Work order:
Nothing but the lines from the start of the records below through the line that has "The figure presents" should appear, each exactly as given.

Data extract:
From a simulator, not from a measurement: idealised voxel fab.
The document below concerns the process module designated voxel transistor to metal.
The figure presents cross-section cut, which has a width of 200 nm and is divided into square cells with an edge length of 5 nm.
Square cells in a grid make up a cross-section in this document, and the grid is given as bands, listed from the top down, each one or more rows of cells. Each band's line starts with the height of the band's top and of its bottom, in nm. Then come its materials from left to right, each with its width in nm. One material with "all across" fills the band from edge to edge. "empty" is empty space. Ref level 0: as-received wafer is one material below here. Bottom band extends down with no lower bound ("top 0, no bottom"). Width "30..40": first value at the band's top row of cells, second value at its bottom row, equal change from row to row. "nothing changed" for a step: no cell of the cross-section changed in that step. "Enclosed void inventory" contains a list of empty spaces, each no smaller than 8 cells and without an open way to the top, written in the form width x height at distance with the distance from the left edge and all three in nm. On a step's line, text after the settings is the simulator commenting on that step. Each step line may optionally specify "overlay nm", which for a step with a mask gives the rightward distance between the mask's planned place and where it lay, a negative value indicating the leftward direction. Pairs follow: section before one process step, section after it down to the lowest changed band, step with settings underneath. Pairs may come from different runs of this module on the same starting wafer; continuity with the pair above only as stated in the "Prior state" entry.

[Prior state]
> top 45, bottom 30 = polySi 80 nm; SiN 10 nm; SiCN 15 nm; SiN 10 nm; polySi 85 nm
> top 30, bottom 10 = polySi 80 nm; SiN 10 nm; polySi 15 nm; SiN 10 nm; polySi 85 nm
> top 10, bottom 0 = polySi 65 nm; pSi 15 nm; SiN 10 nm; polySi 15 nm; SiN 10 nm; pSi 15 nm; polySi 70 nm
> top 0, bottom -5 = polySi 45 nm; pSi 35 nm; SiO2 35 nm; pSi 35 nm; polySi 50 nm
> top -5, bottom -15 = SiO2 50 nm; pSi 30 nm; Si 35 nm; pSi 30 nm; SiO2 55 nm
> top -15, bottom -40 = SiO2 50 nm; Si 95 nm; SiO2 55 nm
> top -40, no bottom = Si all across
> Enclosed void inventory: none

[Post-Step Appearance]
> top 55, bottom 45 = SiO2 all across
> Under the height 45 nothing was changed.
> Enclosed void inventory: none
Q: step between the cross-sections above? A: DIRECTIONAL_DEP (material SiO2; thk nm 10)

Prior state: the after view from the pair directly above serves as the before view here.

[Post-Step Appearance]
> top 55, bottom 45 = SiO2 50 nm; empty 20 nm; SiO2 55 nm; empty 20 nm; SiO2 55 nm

Written reply:
From a simulator, not from a measurement: idealised voxel fab.
The document below concerns the process module designated voxel transistor to metal.
The figure presents cross-section cut, which has a width of 200 nm and is divided into square cells with an edge length of 5 nm.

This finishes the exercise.